Work task:
Exactly as written, transcribe each line of the listing.

Information provided:
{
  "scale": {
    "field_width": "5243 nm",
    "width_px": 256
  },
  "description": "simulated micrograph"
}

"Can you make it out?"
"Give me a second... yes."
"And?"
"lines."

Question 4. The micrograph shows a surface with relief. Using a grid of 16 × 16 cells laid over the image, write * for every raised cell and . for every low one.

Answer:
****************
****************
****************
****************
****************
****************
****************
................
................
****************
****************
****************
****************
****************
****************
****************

Answer space:
{
  "scale": {
    "field_width": "5243 nm",
    "width_px": 256
  },
  "description": "simulated micrograph"
}

"Can you make it out?"
"Give me a second... yes."
"And?"
"lines."

Question 4. The micrograph shows a surface with relief. Using a grid of 16 × 16 cells laid over the image, write * for every raised cell and . for every low one.

Answer:
****************
****************
****************
****************
****************
****************
****************
................
................
****************
****************
****************
****************
****************
****************
****************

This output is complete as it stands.